§ §
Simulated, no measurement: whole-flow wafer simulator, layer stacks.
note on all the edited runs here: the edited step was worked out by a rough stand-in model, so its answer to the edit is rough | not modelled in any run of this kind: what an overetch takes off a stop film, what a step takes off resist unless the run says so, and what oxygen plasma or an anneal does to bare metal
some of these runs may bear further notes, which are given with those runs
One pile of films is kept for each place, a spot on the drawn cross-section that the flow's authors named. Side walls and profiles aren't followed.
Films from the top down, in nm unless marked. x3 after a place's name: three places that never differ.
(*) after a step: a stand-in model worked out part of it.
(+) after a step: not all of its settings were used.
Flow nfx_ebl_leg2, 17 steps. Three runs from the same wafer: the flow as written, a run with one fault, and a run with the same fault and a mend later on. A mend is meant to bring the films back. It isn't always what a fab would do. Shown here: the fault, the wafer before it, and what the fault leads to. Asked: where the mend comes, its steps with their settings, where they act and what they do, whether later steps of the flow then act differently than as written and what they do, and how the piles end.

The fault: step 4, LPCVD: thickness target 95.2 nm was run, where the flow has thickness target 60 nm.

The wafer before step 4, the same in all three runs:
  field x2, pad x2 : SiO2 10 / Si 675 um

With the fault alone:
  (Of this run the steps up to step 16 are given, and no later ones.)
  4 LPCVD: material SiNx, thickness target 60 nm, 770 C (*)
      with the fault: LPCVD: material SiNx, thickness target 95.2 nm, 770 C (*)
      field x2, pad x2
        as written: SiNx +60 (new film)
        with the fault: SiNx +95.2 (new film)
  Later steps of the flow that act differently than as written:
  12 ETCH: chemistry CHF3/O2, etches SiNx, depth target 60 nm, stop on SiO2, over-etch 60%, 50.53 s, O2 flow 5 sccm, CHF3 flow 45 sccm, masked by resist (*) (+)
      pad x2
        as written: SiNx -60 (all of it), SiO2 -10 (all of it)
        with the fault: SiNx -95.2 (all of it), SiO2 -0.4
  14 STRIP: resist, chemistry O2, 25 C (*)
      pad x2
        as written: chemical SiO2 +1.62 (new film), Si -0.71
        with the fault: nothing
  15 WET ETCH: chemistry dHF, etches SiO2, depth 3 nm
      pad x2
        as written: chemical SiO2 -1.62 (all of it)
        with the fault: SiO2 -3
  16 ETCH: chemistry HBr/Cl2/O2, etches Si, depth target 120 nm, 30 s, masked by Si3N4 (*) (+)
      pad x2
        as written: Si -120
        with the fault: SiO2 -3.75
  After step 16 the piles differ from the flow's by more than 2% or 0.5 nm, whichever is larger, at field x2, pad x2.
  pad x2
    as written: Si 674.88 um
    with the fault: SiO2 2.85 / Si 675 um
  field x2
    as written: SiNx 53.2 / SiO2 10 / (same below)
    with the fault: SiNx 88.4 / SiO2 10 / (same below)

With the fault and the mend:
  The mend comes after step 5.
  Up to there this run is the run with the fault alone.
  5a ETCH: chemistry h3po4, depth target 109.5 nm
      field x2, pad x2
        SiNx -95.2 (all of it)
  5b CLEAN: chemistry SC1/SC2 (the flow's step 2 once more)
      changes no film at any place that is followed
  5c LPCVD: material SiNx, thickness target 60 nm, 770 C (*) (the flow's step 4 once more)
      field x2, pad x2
§ §

ASSIGNMENT> Copy the records above exactly, beginning at the line that contains "4 LPCVD: material" and stopping after the line that contains "Later steps of the flow that".

SOLUTION>
  4 LPCVD: material SiNx, thickness target 60 nm, 770 C (*)
      with the fault: LPCVD: material SiNx, thickness target 95.2 nm, 770 C (*)
      field x2, pad x2
        as written: SiNx +60 (new film)
        with the fault: SiNx +95.2 (new film)
  Later steps of the flow that act differently than as written:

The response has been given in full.